The answer must be an exact copy of every record below.

### Dataset extract

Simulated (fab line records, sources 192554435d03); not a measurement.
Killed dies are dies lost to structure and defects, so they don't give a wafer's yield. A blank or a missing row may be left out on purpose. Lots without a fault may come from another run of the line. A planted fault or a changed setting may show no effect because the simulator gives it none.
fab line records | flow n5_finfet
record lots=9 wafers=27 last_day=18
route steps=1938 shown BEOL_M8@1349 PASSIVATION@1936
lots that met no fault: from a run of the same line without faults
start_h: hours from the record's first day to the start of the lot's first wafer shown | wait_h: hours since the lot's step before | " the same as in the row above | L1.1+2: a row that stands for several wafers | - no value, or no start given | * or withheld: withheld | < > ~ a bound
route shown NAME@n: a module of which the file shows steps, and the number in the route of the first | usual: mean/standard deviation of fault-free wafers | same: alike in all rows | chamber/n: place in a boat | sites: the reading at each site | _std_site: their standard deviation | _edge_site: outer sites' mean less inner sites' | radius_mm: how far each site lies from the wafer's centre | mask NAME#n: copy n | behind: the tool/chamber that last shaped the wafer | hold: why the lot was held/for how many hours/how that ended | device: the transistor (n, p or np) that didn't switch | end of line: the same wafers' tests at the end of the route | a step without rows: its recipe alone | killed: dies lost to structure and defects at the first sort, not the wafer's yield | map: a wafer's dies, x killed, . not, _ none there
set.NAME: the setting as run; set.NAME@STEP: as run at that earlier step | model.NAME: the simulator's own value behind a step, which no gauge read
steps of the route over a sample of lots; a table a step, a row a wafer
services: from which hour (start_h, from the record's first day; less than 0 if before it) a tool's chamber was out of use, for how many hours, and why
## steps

######

Response box:
Simulated (fab line records, sources 192554435d03); not a measurement.
Killed dies are dies lost to structure and defects, so they don't give a wafer's yield. A blank or a missing row may be left out on purpose. Lots without a fault may come from another run of the line. A planted fault or a changed setting may show no effect because the simulator gives it none.
fab line records | flow n5_finfet
record lots=9 wafers=27 last_day=18
route steps=1938 shown BEOL_M8@1349 PASSIVATION@1936
lots that met no fault: from a run of the same line without faults
start_h: hours from the record's first day to the start of the lot's first wafer shown | wait_h: hours since the lot's step before | " the same as in the row above | L1.1+2: a row that stands for several wafers | - no value, or no start given | * or withheld: withheld | < > ~ a bound
route shown NAME@n: a module of which the file shows steps, and the number in the route of the first | usual: mean/standard deviation of fault-free wafers | same: alike in all rows | chamber/n: place in a boat | sites: the reading at each site | _std_site: their standard deviation | _edge_site: outer sites' mean less inner sites' | radius_mm: how far each site lies from the wafer's centre | mask NAME#n: copy n | behind: the tool/chamber that last shaped the wafer | hold: why the lot was held/for how many hours/how that ended | device: the transistor (n, p or np) that didn't switch | end of line: the same wafers' tests at the end of the route | a step without rows: its recipe alone | killed: dies lost to structure and defects at the first sort, not the wafer's yield | map: a wafer's dies, x killed, . not, _ none there
set.NAME: the setting as run; set.NAME@STEP: as run at that earlier step | model.NAME: the simulator's own value behind a step, which no gauge read
steps of the route over a sample of lots; a table a step, a row a wafer
services: from which hour (start_h, from the record's first day; less than 0 if before it) a tool's chamber was out of use, for how many hours, and why
## steps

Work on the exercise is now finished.